--------------------------------
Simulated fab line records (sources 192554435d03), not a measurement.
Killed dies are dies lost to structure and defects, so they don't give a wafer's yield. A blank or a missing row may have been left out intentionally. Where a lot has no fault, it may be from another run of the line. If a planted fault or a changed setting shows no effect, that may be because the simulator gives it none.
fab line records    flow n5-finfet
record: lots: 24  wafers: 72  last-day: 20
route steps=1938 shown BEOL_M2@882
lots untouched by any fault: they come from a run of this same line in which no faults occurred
--------------------------------

*BRIEF*
Once the listing above has been read, restate it exactly.

*EXPECTED ANSWER*
Simulated fab line records (sources 192554435d03), not a measurement.
Killed dies are dies lost to structure and defects, so they don't give a wafer's yield. A blank or a missing row may have been left out intentionally. Where a lot has no fault, it may be from another run of the line. If a planted fault or a changed setting shows no effect, that may be because the simulator gives it none.
fab line records    flow n5-finfet
record: lots: 24  wafers: 72  last-day: 20
route steps=1938 shown BEOL_M2@882
lots untouched by any fault: they come from a run of this same line in which no faults occurred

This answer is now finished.